#### Entries provided:
* * * * * * * * *

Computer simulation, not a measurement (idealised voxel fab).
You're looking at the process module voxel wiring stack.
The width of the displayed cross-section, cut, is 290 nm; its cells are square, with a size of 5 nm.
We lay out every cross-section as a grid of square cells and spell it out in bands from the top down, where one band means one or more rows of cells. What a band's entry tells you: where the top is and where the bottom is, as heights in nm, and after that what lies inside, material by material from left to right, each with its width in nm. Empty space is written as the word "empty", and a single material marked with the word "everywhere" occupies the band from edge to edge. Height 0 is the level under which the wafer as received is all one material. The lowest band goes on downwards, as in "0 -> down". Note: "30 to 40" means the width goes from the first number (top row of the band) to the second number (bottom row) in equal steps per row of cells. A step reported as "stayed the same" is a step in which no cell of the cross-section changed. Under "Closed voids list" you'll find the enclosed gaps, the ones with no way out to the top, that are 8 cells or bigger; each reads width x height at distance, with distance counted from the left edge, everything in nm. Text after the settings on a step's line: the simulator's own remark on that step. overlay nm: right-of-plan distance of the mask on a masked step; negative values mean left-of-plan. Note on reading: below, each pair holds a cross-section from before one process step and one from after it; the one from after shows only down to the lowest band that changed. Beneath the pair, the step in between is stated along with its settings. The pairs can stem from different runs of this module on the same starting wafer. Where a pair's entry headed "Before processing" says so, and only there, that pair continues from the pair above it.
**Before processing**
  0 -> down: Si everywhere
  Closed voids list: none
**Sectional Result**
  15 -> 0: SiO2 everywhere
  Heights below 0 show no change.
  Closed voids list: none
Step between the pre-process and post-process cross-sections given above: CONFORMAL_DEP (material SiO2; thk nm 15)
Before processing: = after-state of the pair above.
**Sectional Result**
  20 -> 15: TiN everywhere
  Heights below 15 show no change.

* * * * * * * * *

#### Work request:
Output the entries exactly. Leave nothing out.

#### Answer area:
Computer simulation, not a measurement (idealised voxel fab).
You're looking at the process module voxel wiring stack.
The width of the displayed cross-section, cut, is 290 nm; its cells are square, with a size of 5 nm.
We lay out every cross-section as a grid of square cells and spell it out in bands from the top down, where one band means one or more rows of cells. What a band's entry tells you: where the top is and where the bottom is, as heights in nm, and after that what lies inside, material by material from left to right, each with its width in nm. Empty space is written as the word "empty", and a single material marked with the word "everywhere" occupies the band from edge to edge. Height 0 is the level under which the wafer as received is all one material. The lowest band goes on downwards, as in "0 -> down". Note: "30 to 40" means the width goes from the first number (top row of the band) to the second number (bottom row) in equal steps per row of cells. A step reported as "stayed the same" is a step in which no cell of the cross-section changed. Under "Closed voids list" you'll find the enclosed gaps, the ones with no way out to the top, that are 8 cells or bigger; each reads width x height at distance, with distance counted from the left edge, everything in nm. Text after the settings on a step's line: the simulator's own remark on that step. overlay nm: right-of-plan distance of the mask on a masked step; negative values mean left-of-plan. Note on reading: below, each pair holds a cross-section from before one process step and one from after it; the one from after shows only down to the lowest band that changed. Beneath the pair, the step in between is stated along with its settings. The pairs can stem from different runs of this module on the same starting wafer. Where a pair's entry headed "Before processing" says so, and only there, that pair continues from the pair above it.
**Before processing**
  0 -> down: Si everywhere
  Closed voids list: none
**Sectional Result**
  15 -> 0: SiO2 everywhere
  Heights below 0 show no change.
  Closed voids list: none
Step between the pre-process and post-process cross-sections given above: CONFORMAL_DEP (material SiO2; thk nm 15)
Before processing: = after-state of the pair above.
**Sectional Result**
  20 -> 15: TiN everywhere
  Heights below 15 show no change.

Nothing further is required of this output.